Task item:
From the first line of the material through the line containing "Size (nm) |", restate everything word for word and nothing more.

Supplied material:
Segment Open

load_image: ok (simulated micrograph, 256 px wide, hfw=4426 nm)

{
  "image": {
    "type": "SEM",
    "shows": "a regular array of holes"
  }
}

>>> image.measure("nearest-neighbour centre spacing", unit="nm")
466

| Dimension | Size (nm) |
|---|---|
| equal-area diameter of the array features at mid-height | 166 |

Segment Closed

Problem solution:
load_image: ok (simulated micrograph, 256 px wide, hfw=4426 nm)

{
  "image": {
    "type": "SEM",
    "shows": "a regular array of holes"
  }
}

>>> image.measure("nearest-neighbour centre spacing", unit="nm")
466

| Dimension | Size (nm) |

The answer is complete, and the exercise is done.